---- Listed records

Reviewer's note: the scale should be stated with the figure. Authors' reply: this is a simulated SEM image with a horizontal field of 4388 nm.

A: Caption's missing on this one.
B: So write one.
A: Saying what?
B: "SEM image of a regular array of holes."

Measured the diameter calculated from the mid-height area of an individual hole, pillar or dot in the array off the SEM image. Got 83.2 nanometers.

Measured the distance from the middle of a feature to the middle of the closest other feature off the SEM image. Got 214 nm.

--------

**Work item:** Beginning at the first line of the data above, retype each line until you reach the line containing "Measured the diameter", and include that one too. Add nothing else.

**Written response:**
Reviewer's note: the scale should be stated with the figure. Authors' reply: this is a simulated SEM image with a horizontal field of 4388 nm.

A: Caption's missing on this one.
B: So write one.
A: Saying what?
B: "SEM image of a regular array of holes."

Measured the diameter calculated from the mid-height area of an individual hole, pillar or dot in the array off the SEM image. Got 83.2 nanometers.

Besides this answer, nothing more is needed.